Action item — Please repeat the records below exactly, from the first line through the line containing "For reference, the", and nothing more.

Dataset content —
-- -- --
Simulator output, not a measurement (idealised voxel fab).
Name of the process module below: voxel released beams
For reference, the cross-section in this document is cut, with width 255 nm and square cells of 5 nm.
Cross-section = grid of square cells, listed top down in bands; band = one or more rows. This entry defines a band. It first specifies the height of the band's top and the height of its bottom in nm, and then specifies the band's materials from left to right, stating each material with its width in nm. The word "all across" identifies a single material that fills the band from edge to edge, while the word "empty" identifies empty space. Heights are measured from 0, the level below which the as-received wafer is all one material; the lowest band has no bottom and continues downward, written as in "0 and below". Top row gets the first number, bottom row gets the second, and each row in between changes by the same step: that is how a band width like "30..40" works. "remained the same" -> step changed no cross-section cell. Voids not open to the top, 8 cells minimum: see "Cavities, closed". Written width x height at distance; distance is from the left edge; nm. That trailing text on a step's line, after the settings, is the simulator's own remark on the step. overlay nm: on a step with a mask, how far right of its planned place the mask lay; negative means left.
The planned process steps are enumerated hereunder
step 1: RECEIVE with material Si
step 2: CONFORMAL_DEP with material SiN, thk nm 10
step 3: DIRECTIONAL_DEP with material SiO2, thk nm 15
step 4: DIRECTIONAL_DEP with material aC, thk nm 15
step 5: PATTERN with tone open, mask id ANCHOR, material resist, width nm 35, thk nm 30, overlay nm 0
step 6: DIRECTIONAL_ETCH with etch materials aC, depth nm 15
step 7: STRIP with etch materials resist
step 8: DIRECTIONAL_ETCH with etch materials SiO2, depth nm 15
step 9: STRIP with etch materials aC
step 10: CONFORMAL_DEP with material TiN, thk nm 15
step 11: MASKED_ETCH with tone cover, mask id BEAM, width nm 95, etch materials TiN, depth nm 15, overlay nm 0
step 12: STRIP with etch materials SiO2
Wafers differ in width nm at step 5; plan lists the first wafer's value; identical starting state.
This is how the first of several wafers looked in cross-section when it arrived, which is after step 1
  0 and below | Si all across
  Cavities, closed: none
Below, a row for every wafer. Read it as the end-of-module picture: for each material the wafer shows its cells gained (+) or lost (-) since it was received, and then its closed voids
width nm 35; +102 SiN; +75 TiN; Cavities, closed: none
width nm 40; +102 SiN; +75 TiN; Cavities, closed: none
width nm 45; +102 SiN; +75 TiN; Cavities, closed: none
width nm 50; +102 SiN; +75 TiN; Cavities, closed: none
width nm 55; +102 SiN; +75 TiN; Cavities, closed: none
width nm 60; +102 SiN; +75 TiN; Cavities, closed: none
-- -- --

Exercise output —
Simulator output, not a measurement (idealised voxel fab).
Name of the process module below: voxel released beams
For reference, the cross-section in this document is cut, with width 255 nm and square cells of 5 nm.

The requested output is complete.